BRIEF
Starting with the first line of the records, write out each line exactly until you have included the line containing "THE METROLOGY DESK".

DATASET EXCERPTS
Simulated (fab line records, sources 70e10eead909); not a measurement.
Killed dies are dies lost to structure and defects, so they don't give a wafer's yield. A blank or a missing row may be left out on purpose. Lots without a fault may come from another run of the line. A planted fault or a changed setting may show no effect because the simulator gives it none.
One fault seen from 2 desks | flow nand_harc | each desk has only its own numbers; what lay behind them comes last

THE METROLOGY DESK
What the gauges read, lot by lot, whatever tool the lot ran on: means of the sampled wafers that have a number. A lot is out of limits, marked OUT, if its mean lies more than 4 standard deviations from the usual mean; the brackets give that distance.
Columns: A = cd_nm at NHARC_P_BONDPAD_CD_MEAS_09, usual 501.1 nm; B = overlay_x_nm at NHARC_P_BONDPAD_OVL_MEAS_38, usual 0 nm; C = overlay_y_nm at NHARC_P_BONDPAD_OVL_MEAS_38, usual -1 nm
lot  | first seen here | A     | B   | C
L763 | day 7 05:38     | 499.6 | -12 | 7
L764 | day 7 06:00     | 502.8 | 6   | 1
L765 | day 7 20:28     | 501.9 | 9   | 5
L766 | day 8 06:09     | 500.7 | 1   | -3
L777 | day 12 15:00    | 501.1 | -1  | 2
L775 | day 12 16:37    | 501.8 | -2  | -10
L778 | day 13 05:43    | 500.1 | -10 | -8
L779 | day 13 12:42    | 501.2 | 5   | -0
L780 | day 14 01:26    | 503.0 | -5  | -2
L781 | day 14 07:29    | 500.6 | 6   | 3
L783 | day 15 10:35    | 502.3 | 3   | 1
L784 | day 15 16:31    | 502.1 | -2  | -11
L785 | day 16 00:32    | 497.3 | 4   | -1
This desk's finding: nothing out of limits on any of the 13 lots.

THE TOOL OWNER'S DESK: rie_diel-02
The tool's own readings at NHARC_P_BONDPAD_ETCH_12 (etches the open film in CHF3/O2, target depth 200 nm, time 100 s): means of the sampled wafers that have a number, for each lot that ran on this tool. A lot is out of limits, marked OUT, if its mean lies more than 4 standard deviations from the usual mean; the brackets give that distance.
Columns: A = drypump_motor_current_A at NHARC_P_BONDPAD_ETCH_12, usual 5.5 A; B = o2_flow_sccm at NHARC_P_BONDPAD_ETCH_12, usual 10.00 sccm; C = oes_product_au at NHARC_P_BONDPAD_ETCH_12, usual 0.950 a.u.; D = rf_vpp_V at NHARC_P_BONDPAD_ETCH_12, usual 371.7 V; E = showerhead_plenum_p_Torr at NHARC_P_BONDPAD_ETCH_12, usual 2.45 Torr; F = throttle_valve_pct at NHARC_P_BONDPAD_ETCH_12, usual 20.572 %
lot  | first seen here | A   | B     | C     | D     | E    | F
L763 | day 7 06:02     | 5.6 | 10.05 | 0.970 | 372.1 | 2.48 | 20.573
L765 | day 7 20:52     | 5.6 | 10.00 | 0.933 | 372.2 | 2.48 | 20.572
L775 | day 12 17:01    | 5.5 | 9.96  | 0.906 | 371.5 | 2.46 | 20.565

WRITTEN ANSWER
Simulated (fab line records, sources 70e10eead909); not a measurement.
Killed dies are dies lost to structure and defects, so they don't give a wafer's yield. A blank or a missing row may be left out on purpose. Lots without a fault may come from another run of the line. A planted fault or a changed setting may show no effect because the simulator gives it none.
One fault seen from 2 desks | flow nand_harc | each desk has only its own numbers; what lay behind them comes last

THE METROLOGY DESK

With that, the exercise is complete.